__REQUIRED ACTION__.
Which lines run from the line with "step 16, COAT" through the line with "step 19, PEB (KrF resist, 90 s)" in the entries below? Print them exactly, both ends included, and nothing more.

__ENTRIES SUPPLIED__.
------------------------

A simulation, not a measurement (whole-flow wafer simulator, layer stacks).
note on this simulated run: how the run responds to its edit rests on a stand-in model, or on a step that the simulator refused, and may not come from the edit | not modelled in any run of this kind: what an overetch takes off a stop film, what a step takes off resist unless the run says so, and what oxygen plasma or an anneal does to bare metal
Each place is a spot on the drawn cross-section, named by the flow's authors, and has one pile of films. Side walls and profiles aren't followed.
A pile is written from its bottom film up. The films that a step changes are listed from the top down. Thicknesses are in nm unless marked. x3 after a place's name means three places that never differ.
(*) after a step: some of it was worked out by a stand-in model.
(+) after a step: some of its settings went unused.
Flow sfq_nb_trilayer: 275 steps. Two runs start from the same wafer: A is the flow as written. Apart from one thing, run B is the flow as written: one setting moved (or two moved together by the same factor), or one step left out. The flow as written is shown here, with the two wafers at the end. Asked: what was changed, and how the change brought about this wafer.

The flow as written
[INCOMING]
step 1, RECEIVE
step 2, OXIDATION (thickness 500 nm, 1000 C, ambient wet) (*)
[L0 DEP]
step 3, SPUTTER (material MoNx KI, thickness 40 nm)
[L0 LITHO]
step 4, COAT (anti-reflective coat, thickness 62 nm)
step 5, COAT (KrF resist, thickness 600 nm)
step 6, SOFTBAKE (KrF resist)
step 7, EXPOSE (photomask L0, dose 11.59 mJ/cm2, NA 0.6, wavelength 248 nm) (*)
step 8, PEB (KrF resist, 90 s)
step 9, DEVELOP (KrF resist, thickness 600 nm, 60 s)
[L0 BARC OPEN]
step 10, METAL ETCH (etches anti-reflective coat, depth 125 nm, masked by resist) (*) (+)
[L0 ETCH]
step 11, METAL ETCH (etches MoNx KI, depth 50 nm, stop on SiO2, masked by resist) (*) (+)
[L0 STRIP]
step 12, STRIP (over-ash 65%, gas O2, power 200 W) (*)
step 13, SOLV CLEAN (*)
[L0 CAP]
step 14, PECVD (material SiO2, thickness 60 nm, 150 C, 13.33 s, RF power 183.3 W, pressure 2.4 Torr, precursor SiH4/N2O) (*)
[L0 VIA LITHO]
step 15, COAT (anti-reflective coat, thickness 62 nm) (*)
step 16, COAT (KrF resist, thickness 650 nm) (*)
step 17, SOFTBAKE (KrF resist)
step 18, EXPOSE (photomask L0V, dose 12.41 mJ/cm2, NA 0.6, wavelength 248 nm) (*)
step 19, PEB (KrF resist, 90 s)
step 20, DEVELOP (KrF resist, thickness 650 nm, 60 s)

------------------------

__TASK SOLUTION__.
step 16, COAT (KrF resist, thickness 650 nm) (*)
step 17, SOFTBAKE (KrF resist)
step 18, EXPOSE (photomask L0V, dose 12.41 mJ/cm2, NA 0.6, wavelength 248 nm) (*)
step 19, PEB (KrF resist, 90 s)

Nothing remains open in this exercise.